Write out every entry again exactly as it stands.

═════ Source material ═════
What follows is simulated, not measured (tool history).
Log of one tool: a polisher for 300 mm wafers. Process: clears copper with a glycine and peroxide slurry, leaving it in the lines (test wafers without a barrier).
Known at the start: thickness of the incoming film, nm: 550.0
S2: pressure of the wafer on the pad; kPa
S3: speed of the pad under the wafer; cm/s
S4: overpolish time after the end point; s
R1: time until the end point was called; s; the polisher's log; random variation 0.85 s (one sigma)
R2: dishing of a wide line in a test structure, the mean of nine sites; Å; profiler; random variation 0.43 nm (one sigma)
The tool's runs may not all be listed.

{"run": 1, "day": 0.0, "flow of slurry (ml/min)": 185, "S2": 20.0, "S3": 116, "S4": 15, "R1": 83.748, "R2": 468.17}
═════

- **Exercise solution**:
What follows is simulated, not measured (tool history).
Log of one tool: a polisher for 300 mm wafers. Process: clears copper with a glycine and peroxide slurry, leaving it in the lines (test wafers without a barrier).
Known at the start: thickness of the incoming film, nm: 550.0
S2: pressure of the wafer on the pad; kPa
S3: speed of the pad under the wafer; cm/s
S4: overpolish time after the end point; s
R1: time until the end point was called; s; the polisher's log; random variation 0.85 s (one sigma)
R2: dishing of a wide line in a test structure, the mean of nine sites; Å; profiler; random variation 0.43 nm (one sigma)
The tool's runs may not all be listed.

{"run": 1, "day": 0.0, "flow of slurry (ml/min)": 185, "S2": 20.0, "S3": 116, "S4": 15, "R1": 83.748, "R2": 468.17}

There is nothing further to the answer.